Exercise: Output the data below line for line, exactly, up to and including the line where "the authors' place" appears.

....................

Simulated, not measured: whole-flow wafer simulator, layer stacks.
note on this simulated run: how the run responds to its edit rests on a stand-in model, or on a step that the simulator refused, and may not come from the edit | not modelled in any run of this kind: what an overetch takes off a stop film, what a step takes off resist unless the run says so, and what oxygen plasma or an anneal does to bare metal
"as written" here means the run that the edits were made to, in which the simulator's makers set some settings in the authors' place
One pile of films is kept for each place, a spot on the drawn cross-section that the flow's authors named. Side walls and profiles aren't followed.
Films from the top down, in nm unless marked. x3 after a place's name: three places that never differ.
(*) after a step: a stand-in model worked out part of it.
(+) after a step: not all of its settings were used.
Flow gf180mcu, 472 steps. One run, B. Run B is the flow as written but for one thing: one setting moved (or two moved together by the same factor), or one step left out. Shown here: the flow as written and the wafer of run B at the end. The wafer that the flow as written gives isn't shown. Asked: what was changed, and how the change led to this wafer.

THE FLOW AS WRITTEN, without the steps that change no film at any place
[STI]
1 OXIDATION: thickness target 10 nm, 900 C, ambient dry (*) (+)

....................

Exercise solution:
Simulated, not measured: whole-flow wafer simulator, layer stacks.
note on this simulated run: how the run responds to its edit rests on a stand-in model, or on a step that the simulator refused, and may not come from the edit | not modelled in any run of this kind: what an overetch takes off a stop film, what a step takes off resist unless the run says so, and what oxygen plasma or an anneal does to bare metal
"as written" here means the run that the edits were made to, in which the simulator's makers set some settings in the authors' place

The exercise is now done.